**Assigned task:** Look through the data below for the line with "Tool type: spin", and transcribe it exactly together with each line after it up to and including the line with "thickness taken off the thermal". Give nothing else.

**Extracted information:**
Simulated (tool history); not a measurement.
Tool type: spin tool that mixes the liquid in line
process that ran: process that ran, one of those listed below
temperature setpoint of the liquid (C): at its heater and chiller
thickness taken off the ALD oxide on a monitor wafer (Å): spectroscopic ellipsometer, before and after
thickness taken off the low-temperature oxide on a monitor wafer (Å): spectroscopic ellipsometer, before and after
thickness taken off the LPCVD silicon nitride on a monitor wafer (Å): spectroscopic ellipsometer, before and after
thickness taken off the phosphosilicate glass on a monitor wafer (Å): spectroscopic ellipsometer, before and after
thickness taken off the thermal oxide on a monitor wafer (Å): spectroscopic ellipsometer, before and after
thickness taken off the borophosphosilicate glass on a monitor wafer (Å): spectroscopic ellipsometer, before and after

**Written response:**
Tool type: spin tool that mixes the liquid in line
process that ran: process that ran, one of those listed below
temperature setpoint of the liquid (C): at its heater and chiller
thickness taken off the ALD oxide on a monitor wafer (Å): spectroscopic ellipsometer, before and after
thickness taken off the low-temperature oxide on a monitor wafer (Å): spectroscopic ellipsometer, before and after
thickness taken off the LPCVD silicon nitride on a monitor wafer (Å): spectroscopic ellipsometer, before and after
thickness taken off the phosphosilicate glass on a monitor wafer (Å): spectroscopic ellipsometer, before and after
thickness taken off the thermal oxide on a monitor wafer (Å): spectroscopic ellipsometer, before and after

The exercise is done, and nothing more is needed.